TASK ITEM
When you reach the line in the listing below that contains "B1: reference wafer", begin returning lines exactly as written, and stop after the line that contains "run 1 hour=0.0". Return no other lines.

SOURCE DATA
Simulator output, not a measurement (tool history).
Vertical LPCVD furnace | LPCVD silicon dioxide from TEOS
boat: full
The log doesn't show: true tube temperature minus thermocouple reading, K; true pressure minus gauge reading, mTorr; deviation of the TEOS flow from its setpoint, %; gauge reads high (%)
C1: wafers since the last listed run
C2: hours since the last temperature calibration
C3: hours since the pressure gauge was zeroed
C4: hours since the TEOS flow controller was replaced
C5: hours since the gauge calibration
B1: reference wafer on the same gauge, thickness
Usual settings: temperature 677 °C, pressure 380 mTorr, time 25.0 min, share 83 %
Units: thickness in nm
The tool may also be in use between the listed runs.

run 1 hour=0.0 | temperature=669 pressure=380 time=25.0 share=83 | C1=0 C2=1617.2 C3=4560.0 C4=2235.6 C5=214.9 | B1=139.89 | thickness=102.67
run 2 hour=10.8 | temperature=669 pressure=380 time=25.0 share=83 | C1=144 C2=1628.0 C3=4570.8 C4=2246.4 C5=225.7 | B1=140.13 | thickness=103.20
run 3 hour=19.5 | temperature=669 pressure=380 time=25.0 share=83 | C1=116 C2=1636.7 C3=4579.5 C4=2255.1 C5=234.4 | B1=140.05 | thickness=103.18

ANSWER AREA
B1: reference wafer on the same gauge, thickness
Usual settings: temperature 677 °C, pressure 380 mTorr, time 25.0 min, share 83 %
Units: thickness in nm
The tool may also be in use between the listed runs.

run 1 hour=0.0 | temperature=669 pressure=380 time=25.0 share=83 | C1=0 C2=1617.2 C3=4560.0 C4=2235.6 C5=214.9 | B1=139.89 | thickness=102.67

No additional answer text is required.